SUPPLIED INFORMATION:
.....
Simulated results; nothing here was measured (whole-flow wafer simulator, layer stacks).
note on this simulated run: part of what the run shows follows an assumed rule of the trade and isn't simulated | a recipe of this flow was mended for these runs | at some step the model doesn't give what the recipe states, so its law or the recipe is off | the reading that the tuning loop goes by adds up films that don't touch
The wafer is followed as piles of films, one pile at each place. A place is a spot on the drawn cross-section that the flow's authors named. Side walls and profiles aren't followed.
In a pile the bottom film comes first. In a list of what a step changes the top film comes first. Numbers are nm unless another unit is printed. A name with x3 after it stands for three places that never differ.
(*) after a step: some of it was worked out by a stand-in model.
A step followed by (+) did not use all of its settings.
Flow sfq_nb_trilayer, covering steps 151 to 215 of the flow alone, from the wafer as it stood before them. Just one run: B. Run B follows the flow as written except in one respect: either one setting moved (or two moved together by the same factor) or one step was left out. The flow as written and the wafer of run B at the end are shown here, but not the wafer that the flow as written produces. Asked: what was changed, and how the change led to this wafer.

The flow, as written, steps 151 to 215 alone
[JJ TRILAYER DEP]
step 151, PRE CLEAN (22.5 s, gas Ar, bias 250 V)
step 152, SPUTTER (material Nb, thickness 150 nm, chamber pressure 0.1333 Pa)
.....

BRIEF: In full and without alteration, output the listing.

WRITTEN SOLUTION:
Simulated results; nothing here was measured (whole-flow wafer simulator, layer stacks).
note on this simulated run: part of what the run shows follows an assumed rule of the trade and isn't simulated | a recipe of this flow was mended for these runs | at some step the model doesn't give what the recipe states, so its law or the recipe is off | the reading that the tuning loop goes by adds up films that don't touch
The wafer is followed as piles of films, one pile at each place. A place is a spot on the drawn cross-section that the flow's authors named. Side walls and profiles aren't followed.
In a pile the bottom film comes first. In a list of what a step changes the top film comes first. Numbers are nm unless another unit is printed. A name with x3 after it stands for three places that never differ.
(*) after a step: some of it was worked out by a stand-in model.
A step followed by (+) did not use all of its settings.
Flow sfq_nb_trilayer, covering steps 151 to 215 of the flow alone, from the wafer as it stood before them. Just one run: B. Run B follows the flow as written except in one respect: either one setting moved (or two moved together by the same factor) or one step was left out. The flow as written and the wafer of run B at the end are shown here, but not the wafer that the flow as written produces. Asked: what was changed, and how the change led to this wafer.

The flow, as written, steps 151 to 215 alone
[JJ TRILAYER DEP]
step 151, PRE CLEAN (22.5 s, gas Ar, bias 250 V)
step 152, SPUTTER (material Nb, thickness 150 nm, chamber pressure 0.1333 Pa)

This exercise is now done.